Extracted records:
****************************************

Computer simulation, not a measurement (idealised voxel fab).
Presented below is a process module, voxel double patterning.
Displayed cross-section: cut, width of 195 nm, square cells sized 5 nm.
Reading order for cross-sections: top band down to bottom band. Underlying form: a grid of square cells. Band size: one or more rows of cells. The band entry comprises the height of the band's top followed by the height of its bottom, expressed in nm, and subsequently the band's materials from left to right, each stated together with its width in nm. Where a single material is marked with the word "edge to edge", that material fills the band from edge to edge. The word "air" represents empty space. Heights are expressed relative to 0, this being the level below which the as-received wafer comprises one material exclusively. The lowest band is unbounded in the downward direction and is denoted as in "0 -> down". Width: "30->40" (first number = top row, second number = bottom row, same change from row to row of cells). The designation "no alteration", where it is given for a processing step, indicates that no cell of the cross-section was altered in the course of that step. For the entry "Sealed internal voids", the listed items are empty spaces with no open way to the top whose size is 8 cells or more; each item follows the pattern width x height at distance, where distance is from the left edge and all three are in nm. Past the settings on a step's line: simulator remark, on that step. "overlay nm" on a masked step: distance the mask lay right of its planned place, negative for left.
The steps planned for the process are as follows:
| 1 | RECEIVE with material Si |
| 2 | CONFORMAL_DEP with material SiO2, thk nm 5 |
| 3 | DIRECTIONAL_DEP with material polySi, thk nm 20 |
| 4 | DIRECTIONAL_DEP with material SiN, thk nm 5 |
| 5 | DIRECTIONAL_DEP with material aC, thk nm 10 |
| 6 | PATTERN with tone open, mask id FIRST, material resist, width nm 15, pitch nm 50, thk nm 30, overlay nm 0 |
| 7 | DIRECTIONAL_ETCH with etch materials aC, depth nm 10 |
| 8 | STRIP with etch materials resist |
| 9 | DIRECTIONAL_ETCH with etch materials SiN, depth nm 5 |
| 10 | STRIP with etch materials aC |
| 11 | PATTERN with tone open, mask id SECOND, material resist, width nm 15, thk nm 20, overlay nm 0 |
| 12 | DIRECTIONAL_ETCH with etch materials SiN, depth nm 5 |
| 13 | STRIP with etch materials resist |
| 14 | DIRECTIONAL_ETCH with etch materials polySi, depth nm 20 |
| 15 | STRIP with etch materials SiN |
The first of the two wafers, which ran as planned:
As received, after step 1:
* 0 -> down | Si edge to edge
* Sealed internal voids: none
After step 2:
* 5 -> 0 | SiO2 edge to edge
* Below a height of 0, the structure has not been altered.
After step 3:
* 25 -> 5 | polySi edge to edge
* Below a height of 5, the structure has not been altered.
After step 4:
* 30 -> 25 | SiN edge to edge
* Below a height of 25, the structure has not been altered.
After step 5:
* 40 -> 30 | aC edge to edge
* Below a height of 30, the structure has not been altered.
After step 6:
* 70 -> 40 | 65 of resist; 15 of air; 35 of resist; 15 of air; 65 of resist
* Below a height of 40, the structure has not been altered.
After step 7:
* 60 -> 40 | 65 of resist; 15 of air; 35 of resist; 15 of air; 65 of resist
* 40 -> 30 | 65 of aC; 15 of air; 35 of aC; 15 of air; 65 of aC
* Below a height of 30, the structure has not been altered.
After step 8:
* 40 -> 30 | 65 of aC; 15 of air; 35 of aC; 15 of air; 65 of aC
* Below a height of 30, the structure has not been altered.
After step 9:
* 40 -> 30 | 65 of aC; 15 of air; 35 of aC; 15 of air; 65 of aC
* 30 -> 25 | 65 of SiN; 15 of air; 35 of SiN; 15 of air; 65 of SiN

****************************************

Assignment: What you return should be exactly the lines above, starting at the one with "thk nm 10 |" and ending at the one with "materials aC |", and nothing else.

Exercise result:
| 5 | DIRECTIONAL_DEP with material aC, thk nm 10 |
| 6 | PATTERN with tone open, mask id FIRST, material resist, width nm 15, pitch nm 50, thk nm 30, overlay nm 0 |
| 7 | DIRECTIONAL_ETCH with etch materials aC, depth nm 10 |
| 8 | STRIP with etch materials resist |
| 9 | DIRECTIONAL_ETCH with etch materials SiN, depth nm 5 |
| 10 | STRIP with etch materials aC |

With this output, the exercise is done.